## [DATA EXTRACT]
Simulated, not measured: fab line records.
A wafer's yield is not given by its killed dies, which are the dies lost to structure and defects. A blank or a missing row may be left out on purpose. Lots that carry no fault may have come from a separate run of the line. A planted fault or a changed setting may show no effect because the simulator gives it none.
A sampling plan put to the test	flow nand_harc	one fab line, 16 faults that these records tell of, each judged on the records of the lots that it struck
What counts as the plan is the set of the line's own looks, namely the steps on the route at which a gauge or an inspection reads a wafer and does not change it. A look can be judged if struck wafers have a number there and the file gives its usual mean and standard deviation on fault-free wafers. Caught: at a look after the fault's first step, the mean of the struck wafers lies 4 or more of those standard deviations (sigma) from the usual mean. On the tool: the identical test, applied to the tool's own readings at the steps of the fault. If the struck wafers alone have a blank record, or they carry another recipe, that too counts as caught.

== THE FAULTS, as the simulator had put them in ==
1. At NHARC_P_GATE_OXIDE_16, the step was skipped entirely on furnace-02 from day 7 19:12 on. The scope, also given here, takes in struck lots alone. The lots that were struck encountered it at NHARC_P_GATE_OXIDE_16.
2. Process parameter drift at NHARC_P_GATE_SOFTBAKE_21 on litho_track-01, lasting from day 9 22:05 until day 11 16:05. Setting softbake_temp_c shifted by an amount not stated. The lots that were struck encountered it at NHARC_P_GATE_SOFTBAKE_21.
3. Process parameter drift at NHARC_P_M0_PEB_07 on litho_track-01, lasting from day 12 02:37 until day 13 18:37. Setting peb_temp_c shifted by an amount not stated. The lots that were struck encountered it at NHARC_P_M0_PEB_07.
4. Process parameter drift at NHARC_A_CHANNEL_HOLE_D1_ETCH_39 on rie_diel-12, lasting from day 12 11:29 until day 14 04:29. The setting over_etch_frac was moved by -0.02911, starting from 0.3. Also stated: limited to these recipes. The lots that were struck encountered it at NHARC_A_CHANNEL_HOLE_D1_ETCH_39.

## [WORK INSTRUCTION]
Look above for the line with "1. At NHARC_P_GATE_OXIDE_16, the" and the line with "3. Process parameter". Retype those two lines and every line between them exactly, adding nothing.

## [TASK RESULT]
1. At NHARC_P_GATE_OXIDE_16, the step was skipped entirely on furnace-02 from day 7 19:12 on. The scope, also given here, takes in struck lots alone. The lots that were struck encountered it at NHARC_P_GATE_OXIDE_16.
2. Process parameter drift at NHARC_P_GATE_SOFTBAKE_21 on litho_track-01, lasting from day 9 22:05 until day 11 16:05. Setting softbake_temp_c shifted by an amount not stated. The lots that were struck encountered it at NHARC_P_GATE_SOFTBAKE_21.
3. Process parameter drift at NHARC_P_M0_PEB_07 on litho_track-01, lasting from day 12 02:37 until day 13 18:37. Setting peb_temp_c shifted by an amount not stated. The lots that were struck encountered it at NHARC_P_M0_PEB_07.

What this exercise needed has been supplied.